### ACTION ITEM
Give the entries again in full. Nothing may be altered.

*** RECORDS PROVIDED Section Begins ***
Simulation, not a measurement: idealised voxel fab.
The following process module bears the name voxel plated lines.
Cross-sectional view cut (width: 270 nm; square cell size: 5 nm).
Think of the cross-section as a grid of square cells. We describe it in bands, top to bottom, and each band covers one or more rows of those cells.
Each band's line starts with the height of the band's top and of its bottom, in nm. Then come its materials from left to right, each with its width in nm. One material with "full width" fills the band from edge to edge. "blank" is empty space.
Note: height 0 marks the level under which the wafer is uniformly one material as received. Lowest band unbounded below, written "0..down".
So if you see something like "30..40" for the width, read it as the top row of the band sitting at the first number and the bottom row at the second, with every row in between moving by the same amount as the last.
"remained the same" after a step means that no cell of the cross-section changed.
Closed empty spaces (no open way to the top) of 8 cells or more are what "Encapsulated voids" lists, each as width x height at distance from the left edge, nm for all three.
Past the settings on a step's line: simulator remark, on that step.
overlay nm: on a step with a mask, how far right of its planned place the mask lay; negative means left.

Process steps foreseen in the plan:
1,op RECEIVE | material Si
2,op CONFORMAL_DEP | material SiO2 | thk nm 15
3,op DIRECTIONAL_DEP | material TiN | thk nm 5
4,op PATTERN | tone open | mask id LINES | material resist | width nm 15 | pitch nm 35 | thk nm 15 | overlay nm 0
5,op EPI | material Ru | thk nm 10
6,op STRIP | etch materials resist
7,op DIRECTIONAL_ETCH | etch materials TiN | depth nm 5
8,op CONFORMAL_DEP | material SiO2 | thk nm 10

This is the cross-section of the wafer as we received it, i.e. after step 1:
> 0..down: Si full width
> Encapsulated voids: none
*** RECORDS PROVIDED Section Ends ***

### WRITTEN REPLY
Simulation, not a measurement: idealised voxel fab.
The following process module bears the name voxel plated lines.
Cross-sectional view cut (width: 270 nm; square cell size: 5 nm).
Think of the cross-section as a grid of square cells. We describe it in bands, top to bottom, and each band covers one or more rows of those cells.
Each band's line starts with the height of the band's top and of its bottom, in nm. Then come its materials from left to right, each with its width in nm. One material with "full width" fills the band from edge to edge. "blank" is empty space.
Note: height 0 marks the level under which the wafer is uniformly one material as received. Lowest band unbounded below, written "0..down".
So if you see something like "30..40" for the width, read it as the top row of the band sitting at the first number and the bottom row at the second, with every row in between moving by the same amount as the last.
"remained the same" after a step means that no cell of the cross-section changed.
Closed empty spaces (no open way to the top) of 8 cells or more are what "Encapsulated voids" lists, each as width x height at distance from the left edge, nm for all three.
Past the settings on a step's line: simulator remark, on that step.
overlay nm: on a step with a mask, how far right of its planned place the mask lay; negative means left.

Process steps foreseen in the plan:
1,op RECEIVE | material Si
2,op CONFORMAL_DEP | material SiO2 | thk nm 15
3,op DIRECTIONAL_DEP | material TiN | thk nm 5
4,op PATTERN | tone open | mask id LINES | material resist | width nm 15 | pitch nm 35 | thk nm 15 | overlay nm 0
5,op EPI | material Ru | thk nm 10
6,op STRIP | etch materials resist
7,op DIRECTIONAL_ETCH | etch materials TiN | depth nm 5
8,op CONFORMAL_DEP | material SiO2 | thk nm 10

This is the cross-section of the wafer as we received it, i.e. after step 1:
> 0..down: Si full width
> Encapsulated voids: none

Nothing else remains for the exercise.